Transcribe all the entries that follow, leaving nothing out.

## The data
----------------------------------------
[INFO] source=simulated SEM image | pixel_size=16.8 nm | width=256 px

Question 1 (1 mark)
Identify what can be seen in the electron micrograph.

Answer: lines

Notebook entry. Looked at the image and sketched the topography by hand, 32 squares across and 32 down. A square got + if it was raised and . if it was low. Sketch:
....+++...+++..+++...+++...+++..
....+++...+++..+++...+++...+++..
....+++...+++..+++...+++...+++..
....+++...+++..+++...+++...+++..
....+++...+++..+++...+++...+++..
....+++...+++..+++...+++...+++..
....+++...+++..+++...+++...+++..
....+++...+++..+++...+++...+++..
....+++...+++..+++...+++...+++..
----------------------------------------

## Answer space
[INFO] source=simulated SEM image | pixel_size=16.8 nm | width=256 px

Question 1 (1 mark)
Identify what can be seen in the electron micrograph.

Answer: lines

Notebook entry. Looked at the image and sketched the topography by hand, 32 squares across and 32 down. A square got + if it was raised and . if it was low. Sketch:
....+++...+++..+++...+++...+++..
....+++...+++..+++...+++...+++..
....+++...+++..+++...+++...+++..
....+++...+++..+++...+++...+++..
....+++...+++..+++...+++...+++..
....+++...+++..+++...+++...+++..
....+++...+++..+++...+++...+++..
....+++...+++..+++...+++...+++..
....+++...+++..+++...+++...+++..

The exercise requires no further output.